WORK TASK:
A faithful transcription of all the records is required.

ENTRIES SUPPLIED:
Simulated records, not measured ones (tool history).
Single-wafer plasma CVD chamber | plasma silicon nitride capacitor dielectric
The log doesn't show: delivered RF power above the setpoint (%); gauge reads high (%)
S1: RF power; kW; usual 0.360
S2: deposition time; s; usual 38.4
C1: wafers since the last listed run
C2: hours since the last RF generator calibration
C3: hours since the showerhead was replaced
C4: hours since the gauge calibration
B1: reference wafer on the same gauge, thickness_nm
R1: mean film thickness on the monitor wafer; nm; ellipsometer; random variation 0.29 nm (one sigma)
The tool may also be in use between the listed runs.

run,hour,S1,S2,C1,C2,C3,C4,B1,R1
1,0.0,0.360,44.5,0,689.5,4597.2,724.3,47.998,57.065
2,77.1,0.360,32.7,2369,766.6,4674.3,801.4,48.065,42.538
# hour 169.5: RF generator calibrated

RESPONSE BOX:
Simulated records, not measured ones (tool history).
Single-wafer plasma CVD chamber | plasma silicon nitride capacitor dielectric
The log doesn't show: delivered RF power above the setpoint (%); gauge reads high (%)
S1: RF power; kW; usual 0.360
S2: deposition time; s; usual 38.4
C1: wafers since the last listed run
C2: hours since the last RF generator calibration
C3: hours since the showerhead was replaced
C4: hours since the gauge calibration
B1: reference wafer on the same gauge, thickness_nm
R1: mean film thickness on the monitor wafer; nm; ellipsometer; random variation 0.29 nm (one sigma)
The tool may also be in use between the listed runs.

run,hour,S1,S2,C1,C2,C3,C4,B1,R1
1,0.0,0.360,44.5,0,689.5,4597.2,724.3,47.998,57.065
2,77.1,0.360,32.7,2369,766.6,4674.3,801.4,48.065,42.538
# hour 169.5: RF generator calibrated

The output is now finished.